Brief |
Once the line with "Log of one tool: spin" is found in the entries below, print it and each following line exactly, stopping after the line with "water_parts: parts of"; print nothing else.

Record excerpts |
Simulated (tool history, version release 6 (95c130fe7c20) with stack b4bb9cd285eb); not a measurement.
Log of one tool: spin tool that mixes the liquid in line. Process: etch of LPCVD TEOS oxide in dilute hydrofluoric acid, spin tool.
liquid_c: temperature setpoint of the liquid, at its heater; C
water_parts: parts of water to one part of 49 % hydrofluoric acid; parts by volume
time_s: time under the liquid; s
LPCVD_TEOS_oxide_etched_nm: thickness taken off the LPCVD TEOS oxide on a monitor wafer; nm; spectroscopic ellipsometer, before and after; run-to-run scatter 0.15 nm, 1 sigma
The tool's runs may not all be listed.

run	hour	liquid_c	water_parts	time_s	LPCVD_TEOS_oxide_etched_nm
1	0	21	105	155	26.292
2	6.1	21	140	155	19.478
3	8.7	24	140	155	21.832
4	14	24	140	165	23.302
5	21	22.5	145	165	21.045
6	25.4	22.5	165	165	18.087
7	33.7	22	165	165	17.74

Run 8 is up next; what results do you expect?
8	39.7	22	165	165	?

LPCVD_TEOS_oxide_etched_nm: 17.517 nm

Solution |
Log of one tool: spin tool that mixes the liquid in line. Process: etch of LPCVD TEOS oxide in dilute hydrofluoric acid, spin tool.
liquid_c: temperature setpoint of the liquid, at its heater; C
water_parts: parts of water to one part of 49 % hydrofluoric acid; parts by volume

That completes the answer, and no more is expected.